WORK INSTRUCTION:
Type out all the data below, word for word.

....................

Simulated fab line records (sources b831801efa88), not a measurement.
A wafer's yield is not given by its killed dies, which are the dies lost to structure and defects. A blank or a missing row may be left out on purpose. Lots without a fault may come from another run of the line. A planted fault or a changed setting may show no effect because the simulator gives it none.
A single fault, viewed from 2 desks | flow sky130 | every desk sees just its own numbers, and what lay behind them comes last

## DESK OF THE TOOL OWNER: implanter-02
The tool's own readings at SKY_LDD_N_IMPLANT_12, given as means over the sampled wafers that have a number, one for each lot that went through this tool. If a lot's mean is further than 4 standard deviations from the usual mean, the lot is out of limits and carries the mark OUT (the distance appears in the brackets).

....................

YOUR RESPONSE:
Simulated fab line records (sources b831801efa88), not a measurement.
A wafer's yield is not given by its killed dies, which are the dies lost to structure and defects. A blank or a missing row may be left out on purpose. Lots without a fault may come from another run of the line. A planted fault or a changed setting may show no effect because the simulator gives it none.
A single fault, viewed from 2 desks | flow sky130 | every desk sees just its own numbers, and what lay behind them comes last

## DESK OF THE TOOL OWNER: implanter-02
The tool's own readings at SKY_LDD_N_IMPLANT_12, given as means over the sampled wafers that have a number, one for each lot that went through this tool. If a lot's mean is further than 4 standard deviations from the usual mean, the lot is out of limits and carries the mark OUT (the distance appears in the brackets).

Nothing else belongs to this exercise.